### Requirement:
Would you give all of the records again, exactly as they read?

### Source data:
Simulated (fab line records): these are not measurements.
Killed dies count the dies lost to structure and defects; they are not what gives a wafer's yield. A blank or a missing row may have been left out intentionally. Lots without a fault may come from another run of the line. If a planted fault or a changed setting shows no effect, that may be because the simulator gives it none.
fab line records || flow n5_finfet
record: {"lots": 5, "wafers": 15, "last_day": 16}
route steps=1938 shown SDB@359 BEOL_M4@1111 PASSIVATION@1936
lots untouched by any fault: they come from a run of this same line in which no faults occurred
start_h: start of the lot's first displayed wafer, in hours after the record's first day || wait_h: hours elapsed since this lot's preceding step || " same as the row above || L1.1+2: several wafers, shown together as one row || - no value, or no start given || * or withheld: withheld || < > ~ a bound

### Response area:
Simulated (fab line records): these are not measurements.
Killed dies count the dies lost to structure and defects; they are not what gives a wafer's yield. A blank or a missing row may have been left out intentionally. Lots without a fault may come from another run of the line. If a planted fault or a changed setting shows no effect, that may be because the simulator gives it none.
fab line records || flow n5_finfet
record: {"lots": 5, "wafers": 15, "last_day": 16}
route steps=1938 shown SDB@359 BEOL_M4@1111 PASSIVATION@1936
lots untouched by any fault: they come from a run of this same line in which no faults occurred
start_h: start of the lot's first displayed wafer, in hours after the record's first day || wait_h: hours elapsed since this lot's preceding step || " same as the row above || L1.1+2: several wafers, shown together as one row || - no value, or no start given || * or withheld: withheld || < > ~ a bound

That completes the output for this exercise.